• [Requirement]:
Print the records below from the first line through the line containing "The tool may", both included, word for word.

• [Supplied entries]:
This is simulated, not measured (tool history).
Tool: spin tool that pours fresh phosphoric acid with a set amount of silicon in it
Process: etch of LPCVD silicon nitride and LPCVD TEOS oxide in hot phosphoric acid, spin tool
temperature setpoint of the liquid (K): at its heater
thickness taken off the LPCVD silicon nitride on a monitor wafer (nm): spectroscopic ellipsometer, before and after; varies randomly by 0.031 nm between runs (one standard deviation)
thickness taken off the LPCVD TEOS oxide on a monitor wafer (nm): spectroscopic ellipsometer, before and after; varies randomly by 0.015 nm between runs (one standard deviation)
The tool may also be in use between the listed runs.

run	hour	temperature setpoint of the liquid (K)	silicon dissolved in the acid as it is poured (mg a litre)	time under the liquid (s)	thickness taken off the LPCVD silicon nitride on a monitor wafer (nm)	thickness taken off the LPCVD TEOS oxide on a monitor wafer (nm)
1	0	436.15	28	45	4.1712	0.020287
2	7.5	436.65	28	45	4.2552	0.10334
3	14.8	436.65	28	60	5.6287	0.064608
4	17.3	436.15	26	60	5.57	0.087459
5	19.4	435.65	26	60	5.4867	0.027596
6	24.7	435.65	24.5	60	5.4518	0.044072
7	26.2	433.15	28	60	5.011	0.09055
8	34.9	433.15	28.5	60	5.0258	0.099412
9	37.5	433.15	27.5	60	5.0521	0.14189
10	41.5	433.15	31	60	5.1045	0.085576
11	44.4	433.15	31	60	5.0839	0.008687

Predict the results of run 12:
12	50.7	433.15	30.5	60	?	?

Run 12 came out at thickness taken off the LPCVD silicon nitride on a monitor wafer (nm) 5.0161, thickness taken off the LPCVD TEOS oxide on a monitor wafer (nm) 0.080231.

• [Task solution]:
This is simulated, not measured (tool history).
Tool: spin tool that pours fresh phosphoric acid with a set amount of silicon in it
Process: etch of LPCVD silicon nitride and LPCVD TEOS oxide in hot phosphoric acid, spin tool
temperature setpoint of the liquid (K): at its heater
thickness taken off the LPCVD silicon nitride on a monitor wafer (nm): spectroscopic ellipsometer, before and after; varies randomly by 0.031 nm between runs (one standard deviation)
thickness taken off the LPCVD TEOS oxide on a monitor wafer (nm): spectroscopic ellipsometer, before and after; varies randomly by 0.015 nm between runs (one standard deviation)
The tool may also be in use between the listed runs.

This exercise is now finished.